Stored data:
>>>
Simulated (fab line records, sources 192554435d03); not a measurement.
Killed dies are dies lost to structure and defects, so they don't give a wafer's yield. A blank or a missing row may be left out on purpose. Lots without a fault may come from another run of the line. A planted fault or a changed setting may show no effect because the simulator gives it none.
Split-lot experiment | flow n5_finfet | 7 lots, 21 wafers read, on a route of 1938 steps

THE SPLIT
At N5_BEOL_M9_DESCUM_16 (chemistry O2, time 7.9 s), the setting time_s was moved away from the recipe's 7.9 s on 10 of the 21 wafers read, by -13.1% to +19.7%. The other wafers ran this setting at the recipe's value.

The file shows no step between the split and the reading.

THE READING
<<<

Exercise: Could you write out all the entries word for word?

Written answer:
Simulated (fab line records, sources 192554435d03); not a measurement.
Killed dies are dies lost to structure and defects, so they don't give a wafer's yield. A blank or a missing row may be left out on purpose. Lots without a fault may come from another run of the line. A planted fault or a changed setting may show no effect because the simulator gives it none.
Split-lot experiment | flow n5_finfet | 7 lots, 21 wafers read, on a route of 1938 steps

THE SPLIT
At N5_BEOL_M9_DESCUM_16 (chemistry O2, time 7.9 s), the setting time_s was moved away from the recipe's 7.9 s on 10 of the 21 wafers read, by -13.1% to +19.7%. The other wafers ran this setting at the recipe's value.

The file shows no step between the split and the reading.

THE READING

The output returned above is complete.